Produce an exact copy of the first line of the data below and each line after it, please, up to and including the one with "Think of the".

----- Data listing

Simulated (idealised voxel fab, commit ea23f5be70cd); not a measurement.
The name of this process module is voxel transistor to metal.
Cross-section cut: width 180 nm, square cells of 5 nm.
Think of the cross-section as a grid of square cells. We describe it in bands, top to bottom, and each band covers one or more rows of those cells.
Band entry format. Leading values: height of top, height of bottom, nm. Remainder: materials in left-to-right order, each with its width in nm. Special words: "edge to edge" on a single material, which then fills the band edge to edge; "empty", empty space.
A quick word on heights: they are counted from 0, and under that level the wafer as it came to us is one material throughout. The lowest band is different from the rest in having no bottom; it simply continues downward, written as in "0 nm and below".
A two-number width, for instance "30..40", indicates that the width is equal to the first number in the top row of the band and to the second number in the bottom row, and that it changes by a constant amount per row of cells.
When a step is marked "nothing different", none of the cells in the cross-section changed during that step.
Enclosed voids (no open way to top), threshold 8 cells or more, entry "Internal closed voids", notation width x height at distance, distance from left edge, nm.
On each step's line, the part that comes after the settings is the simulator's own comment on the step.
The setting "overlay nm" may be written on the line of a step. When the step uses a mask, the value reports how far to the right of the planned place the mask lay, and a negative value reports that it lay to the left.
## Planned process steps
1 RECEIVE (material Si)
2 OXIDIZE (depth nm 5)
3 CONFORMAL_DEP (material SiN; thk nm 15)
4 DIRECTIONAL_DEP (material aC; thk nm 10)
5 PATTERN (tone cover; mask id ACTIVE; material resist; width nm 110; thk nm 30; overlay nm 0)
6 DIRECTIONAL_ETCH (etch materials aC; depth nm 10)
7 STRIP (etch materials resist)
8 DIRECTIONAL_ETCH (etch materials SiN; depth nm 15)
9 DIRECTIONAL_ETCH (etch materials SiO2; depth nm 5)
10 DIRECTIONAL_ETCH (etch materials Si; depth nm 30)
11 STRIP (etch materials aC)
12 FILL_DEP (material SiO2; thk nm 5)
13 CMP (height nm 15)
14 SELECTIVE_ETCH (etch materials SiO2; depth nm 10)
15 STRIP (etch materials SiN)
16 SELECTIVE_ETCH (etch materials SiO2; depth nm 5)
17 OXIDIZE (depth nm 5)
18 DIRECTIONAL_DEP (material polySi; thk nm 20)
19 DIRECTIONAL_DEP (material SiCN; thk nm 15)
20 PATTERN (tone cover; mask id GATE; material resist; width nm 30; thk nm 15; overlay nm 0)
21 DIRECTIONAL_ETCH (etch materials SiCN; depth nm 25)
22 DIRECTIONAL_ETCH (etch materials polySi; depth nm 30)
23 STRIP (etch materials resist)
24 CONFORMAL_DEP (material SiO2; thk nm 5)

----------

## Response area
Simulated (idealised voxel fab, commit ea23f5be70cd); not a measurement.
The name of this process module is voxel transistor to metal.
Cross-section cut: width 180 nm, square cells of 5 nm.
Think of the cross-section as a grid of square cells. We describe it in bands, top to bottom, and each band covers one or more rows of those cells.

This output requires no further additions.